**REQUIRED ACTION:** Look in the material below for the line with "22 op CONFORMAL_DEP" and the line with "35 op DIRECTIONAL_DEP", then set down exactly those two lines and all lines between, nothing more.

DATASET START
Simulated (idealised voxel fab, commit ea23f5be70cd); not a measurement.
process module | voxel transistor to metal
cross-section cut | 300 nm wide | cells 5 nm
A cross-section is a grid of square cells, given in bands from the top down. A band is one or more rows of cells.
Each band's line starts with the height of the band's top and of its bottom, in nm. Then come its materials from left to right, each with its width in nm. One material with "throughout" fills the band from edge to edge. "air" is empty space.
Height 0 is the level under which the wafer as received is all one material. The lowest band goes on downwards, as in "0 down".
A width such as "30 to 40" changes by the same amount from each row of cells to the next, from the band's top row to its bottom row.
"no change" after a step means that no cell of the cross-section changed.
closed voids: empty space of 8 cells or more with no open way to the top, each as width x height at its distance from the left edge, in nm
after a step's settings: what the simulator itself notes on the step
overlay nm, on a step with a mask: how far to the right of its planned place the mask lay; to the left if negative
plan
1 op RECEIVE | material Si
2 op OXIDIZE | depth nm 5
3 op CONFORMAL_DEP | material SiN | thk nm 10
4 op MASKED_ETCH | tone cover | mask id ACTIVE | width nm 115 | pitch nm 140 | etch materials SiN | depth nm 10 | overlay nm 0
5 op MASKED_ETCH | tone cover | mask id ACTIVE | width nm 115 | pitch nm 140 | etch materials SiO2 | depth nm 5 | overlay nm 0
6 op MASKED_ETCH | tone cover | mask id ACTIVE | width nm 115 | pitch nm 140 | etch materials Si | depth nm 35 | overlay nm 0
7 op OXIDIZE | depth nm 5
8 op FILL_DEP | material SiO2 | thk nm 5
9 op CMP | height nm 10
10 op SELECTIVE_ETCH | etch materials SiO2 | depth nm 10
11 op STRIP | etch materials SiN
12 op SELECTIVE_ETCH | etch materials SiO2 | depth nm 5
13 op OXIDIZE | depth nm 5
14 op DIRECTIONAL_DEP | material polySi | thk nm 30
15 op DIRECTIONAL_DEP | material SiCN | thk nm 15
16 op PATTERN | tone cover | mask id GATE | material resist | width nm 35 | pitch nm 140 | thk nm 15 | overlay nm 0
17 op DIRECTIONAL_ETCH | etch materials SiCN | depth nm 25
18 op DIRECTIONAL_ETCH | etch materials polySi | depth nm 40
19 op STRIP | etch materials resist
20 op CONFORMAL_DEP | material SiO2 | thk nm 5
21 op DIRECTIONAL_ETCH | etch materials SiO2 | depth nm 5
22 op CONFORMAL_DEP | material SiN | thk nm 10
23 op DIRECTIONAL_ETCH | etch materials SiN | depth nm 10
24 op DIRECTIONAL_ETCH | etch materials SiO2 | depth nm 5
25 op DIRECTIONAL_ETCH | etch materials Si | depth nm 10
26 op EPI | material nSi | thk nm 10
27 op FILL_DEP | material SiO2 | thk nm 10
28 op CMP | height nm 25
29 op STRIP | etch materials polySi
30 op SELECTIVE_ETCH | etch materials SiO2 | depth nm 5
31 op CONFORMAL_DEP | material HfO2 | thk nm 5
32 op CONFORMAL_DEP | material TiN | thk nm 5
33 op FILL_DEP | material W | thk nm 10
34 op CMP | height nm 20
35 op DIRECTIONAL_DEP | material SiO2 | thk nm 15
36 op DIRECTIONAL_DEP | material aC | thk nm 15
DATASET END

**ANSWER AREA:**
22 op CONFORMAL_DEP | material SiN | thk nm 10
23 op DIRECTIONAL_ETCH | etch materials SiN | depth nm 10
24 op DIRECTIONAL_ETCH | etch materials SiO2 | depth nm 5
25 op DIRECTIONAL_ETCH | etch materials Si | depth nm 10
26 op EPI | material nSi | thk nm 10
27 op FILL_DEP | material SiO2 | thk nm 10
28 op CMP | height nm 25
29 op STRIP | etch materials polySi
30 op SELECTIVE_ETCH | etch materials SiO2 | depth nm 5
31 op CONFORMAL_DEP | material HfO2 | thk nm 5
32 op CONFORMAL_DEP | material TiN | thk nm 5
33 op FILL_DEP | material W | thk nm 10
34 op CMP | height nm 20
35 op DIRECTIONAL_DEP | material SiO2 | thk nm 15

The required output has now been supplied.